WORK INSTRUCTION: Exactly reproduce the lines from the top of the entries below through the line containing "Flow sky130, 594", with both ends included.

DATA UNDER STUDY:
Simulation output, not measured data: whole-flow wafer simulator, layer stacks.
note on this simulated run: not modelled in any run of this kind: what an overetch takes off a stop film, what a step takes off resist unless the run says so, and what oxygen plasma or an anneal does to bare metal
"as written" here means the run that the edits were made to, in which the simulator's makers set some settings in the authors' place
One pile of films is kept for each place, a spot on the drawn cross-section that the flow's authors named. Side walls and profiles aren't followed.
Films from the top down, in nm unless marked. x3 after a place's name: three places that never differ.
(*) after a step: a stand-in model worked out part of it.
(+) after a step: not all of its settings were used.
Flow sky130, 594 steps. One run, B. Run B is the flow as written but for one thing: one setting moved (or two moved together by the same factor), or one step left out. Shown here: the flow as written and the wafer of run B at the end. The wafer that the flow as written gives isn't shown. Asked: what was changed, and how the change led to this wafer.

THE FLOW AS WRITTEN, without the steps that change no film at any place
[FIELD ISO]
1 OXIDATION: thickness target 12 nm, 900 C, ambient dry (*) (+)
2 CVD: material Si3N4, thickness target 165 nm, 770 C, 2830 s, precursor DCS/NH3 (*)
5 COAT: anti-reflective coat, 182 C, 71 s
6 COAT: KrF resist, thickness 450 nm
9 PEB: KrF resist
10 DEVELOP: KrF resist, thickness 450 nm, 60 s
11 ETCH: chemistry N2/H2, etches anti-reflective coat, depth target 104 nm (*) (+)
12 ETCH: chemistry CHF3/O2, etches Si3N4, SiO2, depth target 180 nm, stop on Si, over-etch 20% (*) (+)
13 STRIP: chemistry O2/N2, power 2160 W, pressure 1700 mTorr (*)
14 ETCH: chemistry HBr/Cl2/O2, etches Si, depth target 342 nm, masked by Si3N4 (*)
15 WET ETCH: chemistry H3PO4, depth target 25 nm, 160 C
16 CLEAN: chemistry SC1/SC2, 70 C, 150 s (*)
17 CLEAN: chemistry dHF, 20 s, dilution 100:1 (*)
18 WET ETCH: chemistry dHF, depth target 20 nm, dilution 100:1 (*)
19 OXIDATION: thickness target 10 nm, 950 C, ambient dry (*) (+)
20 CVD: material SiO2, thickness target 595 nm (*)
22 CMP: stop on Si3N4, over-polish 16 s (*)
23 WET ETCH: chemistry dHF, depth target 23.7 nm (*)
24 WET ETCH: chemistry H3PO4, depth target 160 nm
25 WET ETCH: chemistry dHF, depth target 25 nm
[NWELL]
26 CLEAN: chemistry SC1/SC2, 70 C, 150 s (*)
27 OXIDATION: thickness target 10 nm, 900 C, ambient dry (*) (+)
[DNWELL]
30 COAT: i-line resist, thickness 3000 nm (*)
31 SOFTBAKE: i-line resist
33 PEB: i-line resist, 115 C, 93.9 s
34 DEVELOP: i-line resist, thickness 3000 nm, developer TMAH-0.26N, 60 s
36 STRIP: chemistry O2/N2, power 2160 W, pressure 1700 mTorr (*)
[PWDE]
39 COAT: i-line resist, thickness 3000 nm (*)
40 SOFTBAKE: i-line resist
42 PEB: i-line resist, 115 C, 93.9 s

TASK SOLUTION:
Simulation output, not measured data: whole-flow wafer simulator, layer stacks.
note on this simulated run: not modelled in any run of this kind: what an overetch takes off a stop film, what a step takes off resist unless the run says so, and what oxygen plasma or an anneal does to bare metal
"as written" here means the run that the edits were made to, in which the simulator's makers set some settings in the authors' place
One pile of films is kept for each place, a spot on the drawn cross-section that the flow's authors named. Side walls and profiles aren't followed.
Films from the top down, in nm unless marked. x3 after a place's name: three places that never differ.
(*) after a step: a stand-in model worked out part of it.
(+) after a step: not all of its settings were used.
Flow sky130, 594 steps. One run, B. Run B is the flow as written but for one thing: one setting moved (or two moved together by the same factor), or one step left out. Shown here: the flow as written and the wafer of run B at the end. The wafer that the flow as written gives isn't shown. Asked: what was changed, and how the change led to this wafer.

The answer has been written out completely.